§ **Data section**
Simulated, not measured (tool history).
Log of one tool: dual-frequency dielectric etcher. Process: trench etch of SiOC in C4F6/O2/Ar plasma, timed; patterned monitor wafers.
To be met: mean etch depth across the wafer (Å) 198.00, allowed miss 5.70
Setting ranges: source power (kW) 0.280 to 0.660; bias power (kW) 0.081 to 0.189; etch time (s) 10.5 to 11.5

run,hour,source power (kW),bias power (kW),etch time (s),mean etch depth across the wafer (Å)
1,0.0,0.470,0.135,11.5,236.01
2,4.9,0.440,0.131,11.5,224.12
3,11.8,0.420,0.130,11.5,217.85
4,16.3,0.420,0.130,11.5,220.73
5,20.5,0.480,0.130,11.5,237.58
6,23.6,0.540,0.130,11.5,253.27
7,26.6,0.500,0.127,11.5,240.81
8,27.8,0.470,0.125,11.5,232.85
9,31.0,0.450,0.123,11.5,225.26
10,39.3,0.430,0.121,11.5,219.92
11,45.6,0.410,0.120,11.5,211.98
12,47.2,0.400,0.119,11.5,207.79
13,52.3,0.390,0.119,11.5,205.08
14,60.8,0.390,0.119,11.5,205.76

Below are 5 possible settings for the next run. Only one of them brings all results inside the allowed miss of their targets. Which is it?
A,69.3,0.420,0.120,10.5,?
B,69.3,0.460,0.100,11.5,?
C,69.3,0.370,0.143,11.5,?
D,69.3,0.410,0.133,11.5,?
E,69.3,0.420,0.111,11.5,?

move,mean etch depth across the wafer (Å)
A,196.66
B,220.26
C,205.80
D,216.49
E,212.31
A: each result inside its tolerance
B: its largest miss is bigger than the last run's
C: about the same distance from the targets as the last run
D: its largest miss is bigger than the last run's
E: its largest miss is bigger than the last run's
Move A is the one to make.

§ **Work item**
In the listing above, find the line with "C,69.3,0.370,0.143,11.5,?" and the line with "E: its largest"; output exactly those lines and all lines between them.

§ **Response**
C,69.3,0.370,0.143,11.5,?
D,69.3,0.410,0.133,11.5,?
E,69.3,0.420,0.111,11.5,?

move,mean etch depth across the wafer (Å)
A,196.66
B,220.26
C,205.80
D,216.49
E,212.31
A: each result inside its tolerance
B: its largest miss is bigger than the last run's
C: about the same distance from the targets as the last run
D: its largest miss is bigger than the last run's
E: its largest miss is bigger than the last run's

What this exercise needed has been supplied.